======

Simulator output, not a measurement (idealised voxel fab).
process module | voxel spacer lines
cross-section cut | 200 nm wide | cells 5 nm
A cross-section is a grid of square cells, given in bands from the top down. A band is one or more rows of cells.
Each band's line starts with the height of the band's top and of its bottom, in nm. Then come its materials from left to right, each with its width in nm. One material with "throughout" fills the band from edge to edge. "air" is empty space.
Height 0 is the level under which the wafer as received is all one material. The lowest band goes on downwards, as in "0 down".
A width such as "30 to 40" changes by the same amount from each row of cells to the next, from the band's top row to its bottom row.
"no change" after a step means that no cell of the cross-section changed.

======

§ Assignment: Reproduce every entry shown above, precisely as it stands.

§ Problem solution:
Simulator output, not a measurement (idealised voxel fab).
process module | voxel spacer lines
cross-section cut | 200 nm wide | cells 5 nm
A cross-section is a grid of square cells, given in bands from the top down. A band is one or more rows of cells.
Each band's line starts with the height of the band's top and of its bottom, in nm. Then come its materials from left to right, each with its width in nm. One material with "throughout" fills the band from edge to edge. "air" is empty space.
Height 0 is the level under which the wafer as received is all one material. The lowest band goes on downwards, as in "0 down".
A width such as "30 to 40" changes by the same amount from each row of cells to the next, from the band's top row to its bottom row.
"no change" after a step means that no cell of the cross-section changed.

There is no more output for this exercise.